• Assignment
Nothing but the lines from the top of the following entries through the line with "route steps=1938 shown" should be printed, exactly as they are.

Start of Block

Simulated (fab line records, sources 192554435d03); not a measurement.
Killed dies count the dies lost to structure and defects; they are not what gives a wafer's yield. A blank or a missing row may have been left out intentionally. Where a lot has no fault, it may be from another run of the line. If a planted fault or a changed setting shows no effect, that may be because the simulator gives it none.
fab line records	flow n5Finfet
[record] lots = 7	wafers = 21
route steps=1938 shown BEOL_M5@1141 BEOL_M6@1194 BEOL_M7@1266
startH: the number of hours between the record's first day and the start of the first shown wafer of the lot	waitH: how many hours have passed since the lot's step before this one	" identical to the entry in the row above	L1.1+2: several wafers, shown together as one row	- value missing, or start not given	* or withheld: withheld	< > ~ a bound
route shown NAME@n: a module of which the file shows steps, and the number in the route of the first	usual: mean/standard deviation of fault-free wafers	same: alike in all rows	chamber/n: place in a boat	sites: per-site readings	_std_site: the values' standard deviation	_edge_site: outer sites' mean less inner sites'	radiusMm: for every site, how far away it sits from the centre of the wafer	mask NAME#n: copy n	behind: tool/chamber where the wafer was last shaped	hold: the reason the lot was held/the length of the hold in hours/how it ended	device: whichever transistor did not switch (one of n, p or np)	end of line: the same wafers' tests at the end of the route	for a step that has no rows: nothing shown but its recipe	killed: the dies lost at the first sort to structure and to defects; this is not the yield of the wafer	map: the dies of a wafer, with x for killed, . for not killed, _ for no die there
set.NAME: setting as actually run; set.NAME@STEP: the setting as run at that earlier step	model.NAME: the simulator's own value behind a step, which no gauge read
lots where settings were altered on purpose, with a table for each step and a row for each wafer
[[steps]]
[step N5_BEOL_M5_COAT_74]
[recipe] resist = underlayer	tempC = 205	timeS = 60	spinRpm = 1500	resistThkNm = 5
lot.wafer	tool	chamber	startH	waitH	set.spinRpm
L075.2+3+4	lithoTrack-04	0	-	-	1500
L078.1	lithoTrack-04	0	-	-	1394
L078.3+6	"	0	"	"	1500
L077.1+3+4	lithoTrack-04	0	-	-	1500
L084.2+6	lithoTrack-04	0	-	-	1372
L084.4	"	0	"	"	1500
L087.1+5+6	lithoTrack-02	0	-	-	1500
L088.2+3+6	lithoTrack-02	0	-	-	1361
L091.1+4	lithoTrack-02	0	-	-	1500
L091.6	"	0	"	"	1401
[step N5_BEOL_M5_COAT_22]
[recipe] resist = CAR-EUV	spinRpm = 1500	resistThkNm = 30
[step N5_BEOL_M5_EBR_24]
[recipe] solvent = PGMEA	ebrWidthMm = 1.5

End of Block

• Written solution
Simulated (fab line records, sources 192554435d03); not a measurement.
Killed dies count the dies lost to structure and defects; they are not what gives a wafer's yield. A blank or a missing row may have been left out intentionally. Where a lot has no fault, it may be from another run of the line. If a planted fault or a changed setting shows no effect, that may be because the simulator gives it none.
fab line records	flow n5Finfet
[record] lots = 7	wafers = 21
route steps=1938 shown BEOL_M5@1141 BEOL_M6@1194 BEOL_M7@1266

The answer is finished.